_Record extracts_.
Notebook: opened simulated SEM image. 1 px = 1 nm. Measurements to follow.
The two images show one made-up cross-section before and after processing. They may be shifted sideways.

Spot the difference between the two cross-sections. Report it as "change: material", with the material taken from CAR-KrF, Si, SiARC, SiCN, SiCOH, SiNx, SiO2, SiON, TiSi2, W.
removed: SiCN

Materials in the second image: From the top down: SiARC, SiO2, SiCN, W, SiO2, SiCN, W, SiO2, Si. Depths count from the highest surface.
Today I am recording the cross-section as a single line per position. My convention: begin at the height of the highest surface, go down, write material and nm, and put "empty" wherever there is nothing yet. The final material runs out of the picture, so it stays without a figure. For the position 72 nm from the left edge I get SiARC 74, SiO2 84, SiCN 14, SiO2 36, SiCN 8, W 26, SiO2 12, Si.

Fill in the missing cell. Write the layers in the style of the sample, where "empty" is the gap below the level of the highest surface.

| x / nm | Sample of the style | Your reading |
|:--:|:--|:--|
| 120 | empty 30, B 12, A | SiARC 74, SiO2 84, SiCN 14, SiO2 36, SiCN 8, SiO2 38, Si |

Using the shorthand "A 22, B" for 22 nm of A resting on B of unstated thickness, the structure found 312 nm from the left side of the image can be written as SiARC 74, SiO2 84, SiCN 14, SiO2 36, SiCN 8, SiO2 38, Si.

_Action item_. Transcribe, with no changes, the listing above from its first line through the line with "SiO2 38, Si |", including that line, and stop once it is done.

_Written answer_.
Notebook: opened simulated SEM image. 1 px = 1 nm. Measurements to follow.
The two images show one made-up cross-section before and after processing. They may be shifted sideways.

Spot the difference between the two cross-sections. Report it as "change: material", with the material taken from CAR-KrF, Si, SiARC, SiCN, SiCOH, SiNx, SiO2, SiON, TiSi2, W.
removed: SiCN

Materials in the second image: From the top down: SiARC, SiO2, SiCN, W, SiO2, SiCN, W, SiO2, Si. Depths count from the highest surface.
Today I am recording the cross-section as a single line per position. My convention: begin at the height of the highest surface, go down, write material and nm, and put "empty" wherever there is nothing yet. The final material runs out of the picture, so it stays without a figure. For the position 72 nm from the left edge I get SiARC 74, SiO2 84, SiCN 14, SiO2 36, SiCN 8, W 26, SiO2 12, Si.

Fill in the missing cell. Write the layers in the style of the sample, where "empty" is the gap below the level of the highest surface.

| x / nm | Sample of the style | Your reading |
|:--:|:--|:--|
| 120 | empty 30, B 12, A | SiARC 74, SiO2 84, SiCN 14, SiO2 36, SiCN 8, SiO2 38, Si |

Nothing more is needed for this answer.